- Opening Delimiter -
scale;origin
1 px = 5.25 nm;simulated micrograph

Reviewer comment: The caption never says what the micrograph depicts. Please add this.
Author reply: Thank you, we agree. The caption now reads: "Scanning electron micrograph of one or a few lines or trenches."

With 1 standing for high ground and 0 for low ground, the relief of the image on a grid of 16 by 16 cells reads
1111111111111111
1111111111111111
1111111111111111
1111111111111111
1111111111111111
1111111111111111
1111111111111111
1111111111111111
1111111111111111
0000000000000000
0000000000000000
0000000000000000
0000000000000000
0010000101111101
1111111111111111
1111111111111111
- Closing Delimiter -

_ASSIGNED TASK_
Print out the data exactly once more.

_EXERCISE RESPONSE_
scale;origin
1 px = 5.25 nm;simulated micrograph

Reviewer comment: The caption never says what the micrograph depicts. Please add this.
Author reply: Thank you, we agree. The caption now reads: "Scanning electron micrograph of one or a few lines or trenches."

With 1 standing for high ground and 0 for low ground, the relief of the image on a grid of 16 by 16 cells reads
1111111111111111
1111111111111111
1111111111111111
1111111111111111
1111111111111111
1111111111111111
1111111111111111
1111111111111111
1111111111111111
0000000000000000
0000000000000000
0000000000000000
0000000000000000
0010000101111101
1111111111111111
1111111111111111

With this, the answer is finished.